(Beginning of Supplied records)

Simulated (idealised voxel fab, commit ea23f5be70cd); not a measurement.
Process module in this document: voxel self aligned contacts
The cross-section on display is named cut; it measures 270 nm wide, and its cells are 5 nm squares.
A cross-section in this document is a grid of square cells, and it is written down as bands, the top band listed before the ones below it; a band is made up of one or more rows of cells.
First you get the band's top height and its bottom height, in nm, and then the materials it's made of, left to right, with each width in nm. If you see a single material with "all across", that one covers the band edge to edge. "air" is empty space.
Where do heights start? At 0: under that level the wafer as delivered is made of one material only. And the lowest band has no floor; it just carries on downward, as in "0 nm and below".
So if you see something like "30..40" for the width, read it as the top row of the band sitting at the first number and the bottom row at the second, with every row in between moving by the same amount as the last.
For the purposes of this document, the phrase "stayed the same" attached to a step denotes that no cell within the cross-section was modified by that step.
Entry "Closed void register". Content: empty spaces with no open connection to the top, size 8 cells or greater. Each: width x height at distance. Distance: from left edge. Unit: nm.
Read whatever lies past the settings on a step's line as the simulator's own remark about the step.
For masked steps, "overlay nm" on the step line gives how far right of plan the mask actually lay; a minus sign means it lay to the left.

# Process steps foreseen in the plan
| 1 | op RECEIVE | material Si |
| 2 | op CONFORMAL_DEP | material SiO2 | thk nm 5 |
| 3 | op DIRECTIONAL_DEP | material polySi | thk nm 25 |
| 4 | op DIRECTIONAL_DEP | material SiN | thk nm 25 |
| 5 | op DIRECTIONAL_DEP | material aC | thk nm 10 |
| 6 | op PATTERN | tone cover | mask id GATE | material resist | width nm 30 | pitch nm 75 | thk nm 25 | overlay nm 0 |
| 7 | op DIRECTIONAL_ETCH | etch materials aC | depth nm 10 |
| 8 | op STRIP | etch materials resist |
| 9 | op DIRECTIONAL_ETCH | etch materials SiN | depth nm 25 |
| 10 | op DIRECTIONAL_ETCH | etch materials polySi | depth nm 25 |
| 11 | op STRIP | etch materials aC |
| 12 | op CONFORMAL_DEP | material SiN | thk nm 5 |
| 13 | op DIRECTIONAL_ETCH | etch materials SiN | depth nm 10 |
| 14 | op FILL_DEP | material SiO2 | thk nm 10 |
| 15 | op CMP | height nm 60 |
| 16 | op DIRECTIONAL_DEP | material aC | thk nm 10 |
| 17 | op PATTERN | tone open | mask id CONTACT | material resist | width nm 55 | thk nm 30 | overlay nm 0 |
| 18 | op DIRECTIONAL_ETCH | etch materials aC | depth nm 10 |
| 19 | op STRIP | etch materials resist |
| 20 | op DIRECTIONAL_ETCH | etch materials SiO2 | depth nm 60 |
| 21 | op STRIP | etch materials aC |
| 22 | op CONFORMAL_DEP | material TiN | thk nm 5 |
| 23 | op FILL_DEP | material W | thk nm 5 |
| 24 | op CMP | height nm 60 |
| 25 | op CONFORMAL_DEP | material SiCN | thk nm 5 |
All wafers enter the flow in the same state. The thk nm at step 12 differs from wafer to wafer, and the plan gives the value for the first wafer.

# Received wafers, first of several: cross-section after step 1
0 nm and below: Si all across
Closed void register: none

(End of Supplied records)

» Brief: Output only an exact transcription of the lines above from the one with "25 | overlay nm 0 |" up to and including the one with "0 nm and below: Si all across".

» Task answer:
| 6 | op PATTERN | tone cover | mask id GATE | material resist | width nm 30 | pitch nm 75 | thk nm 25 | overlay nm 0 |
| 7 | op DIRECTIONAL_ETCH | etch materials aC | depth nm 10 |
| 8 | op STRIP | etch materials resist |
| 9 | op DIRECTIONAL_ETCH | etch materials SiN | depth nm 25 |
| 10 | op DIRECTIONAL_ETCH | etch materials polySi | depth nm 25 |
| 11 | op STRIP | etch materials aC |
| 12 | op CONFORMAL_DEP | material SiN | thk nm 5 |
| 13 | op DIRECTIONAL_ETCH | etch materials SiN | depth nm 10 |
| 14 | op FILL_DEP | material SiO2 | thk nm 10 |
| 15 | op CMP | height nm 60 |
| 16 | op DIRECTIONAL_DEP | material aC | thk nm 10 |
| 17 | op PATTERN | tone open | mask id CONTACT | material resist | width nm 55 | thk nm 30 | overlay nm 0 |
| 18 | op DIRECTIONAL_ETCH | etch materials aC | depth nm 10 |
| 19 | op STRIP | etch materials resist |
| 20 | op DIRECTIONAL_ETCH | etch materials SiO2 | depth nm 60 |
| 21 | op STRIP | etch materials aC |
| 22 | op CONFORMAL_DEP | material TiN | thk nm 5 |
| 23 | op FILL_DEP | material W | thk nm 5 |
| 24 | op CMP | height nm 60 |
| 25 | op CONFORMAL_DEP | material SiCN | thk nm 5 |
All wafers enter the flow in the same state. The thk nm at step 12 differs from wafer to wafer, and the plan gives the value for the first wafer.

# Received wafers, first of several: cross-section after step 1
0 nm and below: Si all across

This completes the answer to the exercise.